• • • •

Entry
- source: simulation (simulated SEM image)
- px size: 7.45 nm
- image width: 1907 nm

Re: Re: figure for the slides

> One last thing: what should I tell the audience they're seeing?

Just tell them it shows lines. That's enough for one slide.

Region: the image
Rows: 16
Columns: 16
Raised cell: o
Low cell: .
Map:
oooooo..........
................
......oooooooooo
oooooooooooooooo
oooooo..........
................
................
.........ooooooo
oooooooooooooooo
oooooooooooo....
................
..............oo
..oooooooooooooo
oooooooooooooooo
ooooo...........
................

• • • •

### Requirement
Nothing beyond the line containing "ooooo..........." is to be output; the lines above, from the first one onward to that line, are to be transcribed exactly.

### Exercise answer
Entry
- source: simulation (simulated SEM image)
- px size: 7.45 nm
- image width: 1907 nm

Re: Re: figure for the slides

> One last thing: what should I tell the audience they're seeing?

Just tell them it shows lines. That's enough for one slide.

Region: the image
Rows: 16
Columns: 16
Raised cell: o
Low cell: .
Map:
oooooo..........
................
......oooooooooo
oooooooooooooooo
oooooo..........
................
................
.........ooooooo
oooooooooooooooo
oooooooooooo....
................
..............oo
..oooooooooooooo
oooooooooooooooo
ooooo...........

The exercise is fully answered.